(Assignment): Could you write out the opening lines of the data, word for word, stopping after the line that contains "[L0 BARC OPEN]"?

---*---
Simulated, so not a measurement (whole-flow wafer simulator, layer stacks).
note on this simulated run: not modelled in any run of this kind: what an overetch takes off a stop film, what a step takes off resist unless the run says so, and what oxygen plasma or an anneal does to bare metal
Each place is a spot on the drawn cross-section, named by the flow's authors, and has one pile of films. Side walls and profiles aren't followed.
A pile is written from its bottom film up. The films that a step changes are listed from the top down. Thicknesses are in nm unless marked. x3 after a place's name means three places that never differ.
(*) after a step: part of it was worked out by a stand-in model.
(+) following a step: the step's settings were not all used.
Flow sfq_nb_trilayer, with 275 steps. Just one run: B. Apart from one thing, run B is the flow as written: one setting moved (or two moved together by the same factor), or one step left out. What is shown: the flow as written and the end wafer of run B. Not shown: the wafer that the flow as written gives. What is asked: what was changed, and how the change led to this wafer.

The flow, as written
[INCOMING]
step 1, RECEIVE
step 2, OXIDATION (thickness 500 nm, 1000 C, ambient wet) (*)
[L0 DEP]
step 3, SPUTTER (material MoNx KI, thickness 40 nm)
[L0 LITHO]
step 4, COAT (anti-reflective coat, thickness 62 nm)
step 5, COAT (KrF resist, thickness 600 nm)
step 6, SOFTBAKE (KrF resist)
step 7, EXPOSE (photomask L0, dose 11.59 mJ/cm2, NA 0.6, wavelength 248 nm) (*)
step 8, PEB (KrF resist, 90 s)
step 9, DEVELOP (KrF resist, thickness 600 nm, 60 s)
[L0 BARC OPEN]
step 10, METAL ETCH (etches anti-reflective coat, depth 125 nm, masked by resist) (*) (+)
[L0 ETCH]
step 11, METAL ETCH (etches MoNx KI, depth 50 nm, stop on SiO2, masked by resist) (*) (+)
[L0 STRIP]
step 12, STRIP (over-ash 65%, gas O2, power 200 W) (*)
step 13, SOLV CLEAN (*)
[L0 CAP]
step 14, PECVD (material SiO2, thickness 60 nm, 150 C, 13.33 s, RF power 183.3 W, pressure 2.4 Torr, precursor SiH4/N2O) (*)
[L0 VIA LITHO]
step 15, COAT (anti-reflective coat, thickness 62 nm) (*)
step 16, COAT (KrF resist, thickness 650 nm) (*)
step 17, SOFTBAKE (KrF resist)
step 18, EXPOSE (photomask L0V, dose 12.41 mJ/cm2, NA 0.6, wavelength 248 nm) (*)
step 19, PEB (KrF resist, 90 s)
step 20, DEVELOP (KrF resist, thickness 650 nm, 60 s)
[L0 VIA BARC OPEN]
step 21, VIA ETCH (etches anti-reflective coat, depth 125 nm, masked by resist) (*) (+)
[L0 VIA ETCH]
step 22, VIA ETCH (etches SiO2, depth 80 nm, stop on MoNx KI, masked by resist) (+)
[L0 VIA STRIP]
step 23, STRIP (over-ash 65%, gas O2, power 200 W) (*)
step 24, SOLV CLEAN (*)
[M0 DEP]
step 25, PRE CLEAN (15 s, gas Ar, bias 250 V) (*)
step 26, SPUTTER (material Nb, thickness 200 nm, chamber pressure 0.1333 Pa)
---*---

(Answer space):
Simulated, so not a measurement (whole-flow wafer simulator, layer stacks).
note on this simulated run: not modelled in any run of this kind: what an overetch takes off a stop film, what a step takes off resist unless the run says so, and what oxygen plasma or an anneal does to bare metal
Each place is a spot on the drawn cross-section, named by the flow's authors, and has one pile of films. Side walls and profiles aren't followed.
A pile is written from its bottom film up. The films that a step changes are listed from the top down. Thicknesses are in nm unless marked. x3 after a place's name means three places that never differ.
(*) after a step: part of it was worked out by a stand-in model.
(+) following a step: the step's settings were not all used.
Flow sfq_nb_trilayer, with 275 steps. Just one run: B. Apart from one thing, run B is the flow as written: one setting moved (or two moved together by the same factor), or one step left out. What is shown: the flow as written and the end wafer of run B. Not shown: the wafer that the flow as written gives. What is asked: what was changed, and how the change led to this wafer.

The flow, as written
[INCOMING]
step 1, RECEIVE
step 2, OXIDATION (thickness 500 nm, 1000 C, ambient wet) (*)
[L0 DEP]
step 3, SPUTTER (material MoNx KI, thickness 40 nm)
[L0 LITHO]
step 4, COAT (anti-reflective coat, thickness 62 nm)
step 5, COAT (KrF resist, thickness 600 nm)
step 6, SOFTBAKE (KrF resist)
step 7, EXPOSE (photomask L0, dose 11.59 mJ/cm2, NA 0.6, wavelength 248 nm) (*)
step 8, PEB (KrF resist, 90 s)
step 9, DEVELOP (KrF resist, thickness 600 nm, 60 s)
[L0 BARC OPEN]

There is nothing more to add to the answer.